• _Data for analysis_
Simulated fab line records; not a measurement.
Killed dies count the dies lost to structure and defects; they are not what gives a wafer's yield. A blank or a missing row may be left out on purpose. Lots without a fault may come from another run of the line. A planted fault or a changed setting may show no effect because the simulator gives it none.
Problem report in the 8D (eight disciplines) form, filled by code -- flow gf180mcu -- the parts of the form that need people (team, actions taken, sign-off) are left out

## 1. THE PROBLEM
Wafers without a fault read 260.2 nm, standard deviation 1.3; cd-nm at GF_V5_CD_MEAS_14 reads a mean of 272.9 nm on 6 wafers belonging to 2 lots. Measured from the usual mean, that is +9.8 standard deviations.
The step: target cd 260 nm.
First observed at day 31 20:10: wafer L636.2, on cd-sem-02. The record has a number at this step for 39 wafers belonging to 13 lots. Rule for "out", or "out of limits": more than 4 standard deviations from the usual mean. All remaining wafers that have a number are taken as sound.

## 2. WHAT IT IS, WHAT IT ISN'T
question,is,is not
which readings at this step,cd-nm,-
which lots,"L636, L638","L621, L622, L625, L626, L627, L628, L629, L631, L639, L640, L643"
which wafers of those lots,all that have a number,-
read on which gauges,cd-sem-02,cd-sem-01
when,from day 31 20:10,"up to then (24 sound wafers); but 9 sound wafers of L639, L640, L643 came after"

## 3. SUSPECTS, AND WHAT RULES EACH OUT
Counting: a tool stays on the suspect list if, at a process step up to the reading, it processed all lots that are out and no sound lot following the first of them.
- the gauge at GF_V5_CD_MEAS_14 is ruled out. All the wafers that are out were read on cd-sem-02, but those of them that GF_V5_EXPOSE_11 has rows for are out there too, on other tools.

• _Work order_
Everything in the listing should be written out exactly.

• _Reply_
Simulated fab line records; not a measurement.
Killed dies count the dies lost to structure and defects; they are not what gives a wafer's yield. A blank or a missing row may be left out on purpose. Lots without a fault may come from another run of the line. A planted fault or a changed setting may show no effect because the simulator gives it none.
Problem report in the 8D (eight disciplines) form, filled by code -- flow gf180mcu -- the parts of the form that need people (team, actions taken, sign-off) are left out

## 1. THE PROBLEM
Wafers without a fault read 260.2 nm, standard deviation 1.3; cd-nm at GF_V5_CD_MEAS_14 reads a mean of 272.9 nm on 6 wafers belonging to 2 lots. Measured from the usual mean, that is +9.8 standard deviations.
The step: target cd 260 nm.
First observed at day 31 20:10: wafer L636.2, on cd-sem-02. The record has a number at this step for 39 wafers belonging to 13 lots. Rule for "out", or "out of limits": more than 4 standard deviations from the usual mean. All remaining wafers that have a number are taken as sound.

## 2. WHAT IT IS, WHAT IT ISN'T
question,is,is not
which readings at this step,cd-nm,-
which lots,"L636, L638","L621, L622, L625, L626, L627, L628, L629, L631, L639, L640, L643"
which wafers of those lots,all that have a number,-
read on which gauges,cd-sem-02,cd-sem-01
when,from day 31 20:10,"up to then (24 sound wafers); but 9 sound wafers of L639, L640, L643 came after"

## 3. SUSPECTS, AND WHAT RULES EACH OUT
Counting: a tool stays on the suspect list if, at a process step up to the reading, it processed all lots that are out and no sound lot following the first of them.
- the gauge at GF_V5_CD_MEAS_14 is ruled out. All the wafers that are out were read on cd-sem-02, but those of them that GF_V5_EXPOSE_11 has rows for are out there too, on other tools.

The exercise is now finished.